:: WORK ORDER ::
For the entries below, the result should be an exact transcription of the lines from the one with "L779 | day 3" up to and including the one with "WHAT TOOL EACH", and only those.

:: RECORDS SHOWN ::
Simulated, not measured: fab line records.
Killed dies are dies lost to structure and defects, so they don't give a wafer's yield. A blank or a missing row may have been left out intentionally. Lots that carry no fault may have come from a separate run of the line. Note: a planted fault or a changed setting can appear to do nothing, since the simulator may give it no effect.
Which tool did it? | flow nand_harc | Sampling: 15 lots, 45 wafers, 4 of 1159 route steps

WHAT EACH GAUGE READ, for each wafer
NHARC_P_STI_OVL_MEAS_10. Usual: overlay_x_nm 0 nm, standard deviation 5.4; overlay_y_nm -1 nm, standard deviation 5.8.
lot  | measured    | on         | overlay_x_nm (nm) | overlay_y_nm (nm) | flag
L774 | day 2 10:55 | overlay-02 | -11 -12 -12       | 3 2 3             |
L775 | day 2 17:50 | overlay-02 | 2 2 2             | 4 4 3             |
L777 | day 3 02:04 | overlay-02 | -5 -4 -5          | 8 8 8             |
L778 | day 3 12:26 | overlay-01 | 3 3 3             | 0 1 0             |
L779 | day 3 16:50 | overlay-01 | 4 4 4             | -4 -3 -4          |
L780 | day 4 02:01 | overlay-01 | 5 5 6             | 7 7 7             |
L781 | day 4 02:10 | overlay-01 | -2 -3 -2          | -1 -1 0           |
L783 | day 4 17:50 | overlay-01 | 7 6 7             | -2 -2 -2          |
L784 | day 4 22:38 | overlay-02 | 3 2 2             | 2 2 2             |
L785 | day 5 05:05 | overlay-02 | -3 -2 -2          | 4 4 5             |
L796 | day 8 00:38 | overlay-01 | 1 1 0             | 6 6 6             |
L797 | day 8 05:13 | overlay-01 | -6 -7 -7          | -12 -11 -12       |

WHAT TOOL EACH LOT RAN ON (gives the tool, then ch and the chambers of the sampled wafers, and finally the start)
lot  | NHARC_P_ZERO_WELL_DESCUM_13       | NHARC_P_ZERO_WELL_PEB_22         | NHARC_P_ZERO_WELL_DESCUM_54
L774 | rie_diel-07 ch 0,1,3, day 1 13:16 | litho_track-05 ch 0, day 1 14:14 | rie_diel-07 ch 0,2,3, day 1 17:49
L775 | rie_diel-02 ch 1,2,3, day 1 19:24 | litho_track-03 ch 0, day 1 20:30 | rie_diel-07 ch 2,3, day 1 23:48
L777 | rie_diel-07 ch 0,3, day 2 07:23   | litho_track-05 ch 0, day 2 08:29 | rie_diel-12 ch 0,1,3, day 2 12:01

:: EXPECTED ANSWER ::
L779 | day 3 16:50 | overlay-01 | 4 4 4             | -4 -3 -4          |
L780 | day 4 02:01 | overlay-01 | 5 5 6             | 7 7 7             |
L781 | day 4 02:10 | overlay-01 | -2 -3 -2          | -1 -1 0           |
L783 | day 4 17:50 | overlay-01 | 7 6 7             | -2 -2 -2          |
L784 | day 4 22:38 | overlay-02 | 3 2 2             | 2 2 2             |
L785 | day 5 05:05 | overlay-02 | -3 -2 -2          | 4 4 5             |
L796 | day 8 00:38 | overlay-01 | 1 1 0             | 6 6 6             |
L797 | day 8 05:13 | overlay-01 | -6 -7 -7          | -12 -11 -12       |

WHAT TOOL EACH LOT RAN ON (gives the tool, then ch and the chambers of the sampled wafers, and finally the start)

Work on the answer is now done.